ASSIGNMENT
Below are entries; output exactly the lines from the one with "M5.cd nm (the" to the one with "L074.3;litho track-01, 0;66.12;+10.2%;685.5;-14.9", both included, and nothing else.

DATA SUPPLIED
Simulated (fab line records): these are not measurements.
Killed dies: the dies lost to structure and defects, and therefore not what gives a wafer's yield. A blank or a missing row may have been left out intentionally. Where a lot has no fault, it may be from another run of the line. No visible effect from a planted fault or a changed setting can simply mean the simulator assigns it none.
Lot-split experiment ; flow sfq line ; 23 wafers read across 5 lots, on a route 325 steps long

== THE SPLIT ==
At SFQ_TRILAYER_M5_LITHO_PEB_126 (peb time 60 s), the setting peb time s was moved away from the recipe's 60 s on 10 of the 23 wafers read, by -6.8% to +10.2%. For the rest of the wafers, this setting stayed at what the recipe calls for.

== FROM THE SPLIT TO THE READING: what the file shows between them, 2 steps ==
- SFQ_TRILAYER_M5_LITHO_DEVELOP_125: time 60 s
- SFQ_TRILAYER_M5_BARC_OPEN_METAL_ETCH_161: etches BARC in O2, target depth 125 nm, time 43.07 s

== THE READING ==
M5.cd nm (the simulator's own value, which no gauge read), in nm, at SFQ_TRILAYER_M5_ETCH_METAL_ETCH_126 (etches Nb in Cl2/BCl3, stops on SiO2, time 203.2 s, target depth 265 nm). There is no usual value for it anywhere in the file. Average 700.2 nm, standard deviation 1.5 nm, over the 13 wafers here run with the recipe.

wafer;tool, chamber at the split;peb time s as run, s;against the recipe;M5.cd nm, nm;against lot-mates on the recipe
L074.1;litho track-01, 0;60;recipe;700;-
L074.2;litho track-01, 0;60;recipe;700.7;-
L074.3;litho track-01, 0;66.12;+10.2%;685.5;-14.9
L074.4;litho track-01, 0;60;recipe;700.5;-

RESPONSE
M5.cd nm (the simulator's own value, which no gauge read), in nm, at SFQ_TRILAYER_M5_ETCH_METAL_ETCH_126 (etches Nb in Cl2/BCl3, stops on SiO2, time 203.2 s, target depth 265 nm). There is no usual value for it anywhere in the file. Average 700.2 nm, standard deviation 1.5 nm, over the 13 wafers here run with the recipe.

wafer;tool, chamber at the split;peb time s as run, s;against the recipe;M5.cd nm, nm;against lot-mates on the recipe
L074.1;litho track-01, 0;60;recipe;700;-
L074.2;litho track-01, 0;60;recipe;700.7;-
L074.3;litho track-01, 0;66.12;+10.2%;685.5;-14.9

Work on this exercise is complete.